···

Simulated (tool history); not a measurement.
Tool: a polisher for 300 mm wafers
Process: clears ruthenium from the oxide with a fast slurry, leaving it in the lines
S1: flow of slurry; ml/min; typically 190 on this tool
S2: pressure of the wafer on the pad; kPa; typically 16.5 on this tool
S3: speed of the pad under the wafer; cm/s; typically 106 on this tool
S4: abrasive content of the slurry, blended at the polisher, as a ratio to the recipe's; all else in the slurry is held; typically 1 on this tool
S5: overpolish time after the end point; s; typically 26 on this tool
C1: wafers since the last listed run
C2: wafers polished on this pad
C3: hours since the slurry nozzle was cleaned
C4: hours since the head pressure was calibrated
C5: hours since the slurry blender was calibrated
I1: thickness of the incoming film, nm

···

Task item –
Return the listing above word for word.

Reply –
Simulated (tool history); not a measurement.
Tool: a polisher for 300 mm wafers
Process: clears ruthenium from the oxide with a fast slurry, leaving it in the lines
S1: flow of slurry; ml/min; typically 190 on this tool
S2: pressure of the wafer on the pad; kPa; typically 16.5 on this tool
S3: speed of the pad under the wafer; cm/s; typically 106 on this tool
S4: abrasive content of the slurry, blended at the polisher, as a ratio to the recipe's; all else in the slurry is held; typically 1 on this tool
S5: overpolish time after the end point; s; typically 26 on this tool
C1: wafers since the last listed run
C2: wafers polished on this pad
C3: hours since the slurry nozzle was cleaned
C4: hours since the head pressure was calibrated
C5: hours since the slurry blender was calibrated
I1: thickness of the incoming film, nm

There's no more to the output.